BEGIN

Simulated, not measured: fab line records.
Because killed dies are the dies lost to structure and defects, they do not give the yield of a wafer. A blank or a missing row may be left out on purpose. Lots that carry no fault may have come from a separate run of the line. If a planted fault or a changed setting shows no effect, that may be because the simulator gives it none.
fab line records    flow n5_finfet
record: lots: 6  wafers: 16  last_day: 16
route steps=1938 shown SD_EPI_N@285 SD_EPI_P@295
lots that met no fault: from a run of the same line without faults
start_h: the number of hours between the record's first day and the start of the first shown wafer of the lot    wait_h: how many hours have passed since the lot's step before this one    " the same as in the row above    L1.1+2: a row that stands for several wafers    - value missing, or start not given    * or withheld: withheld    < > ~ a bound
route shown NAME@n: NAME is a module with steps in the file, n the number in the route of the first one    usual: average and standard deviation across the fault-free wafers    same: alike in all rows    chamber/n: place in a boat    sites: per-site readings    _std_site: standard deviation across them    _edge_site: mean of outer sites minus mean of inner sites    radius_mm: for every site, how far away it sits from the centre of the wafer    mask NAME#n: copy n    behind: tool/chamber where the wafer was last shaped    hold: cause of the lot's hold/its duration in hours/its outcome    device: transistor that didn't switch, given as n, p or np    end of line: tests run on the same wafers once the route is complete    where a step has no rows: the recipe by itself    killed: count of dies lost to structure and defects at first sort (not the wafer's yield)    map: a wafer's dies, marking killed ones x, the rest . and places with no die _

END

### WORK ITEM
Could you restate, word for word, the lines above from the one with "lots that met" to the one with "start_h: the number", both included?

### WRITTEN SOLUTION
lots that met no fault: from a run of the same line without faults
start_h: the number of hours between the record's first day and the start of the first shown wafer of the lot    wait_h: how many hours have passed since the lot's step before this one    " the same as in the row above    L1.1+2: a row that stands for several wafers    - value missing, or start not given    * or withheld: withheld    < > ~ a bound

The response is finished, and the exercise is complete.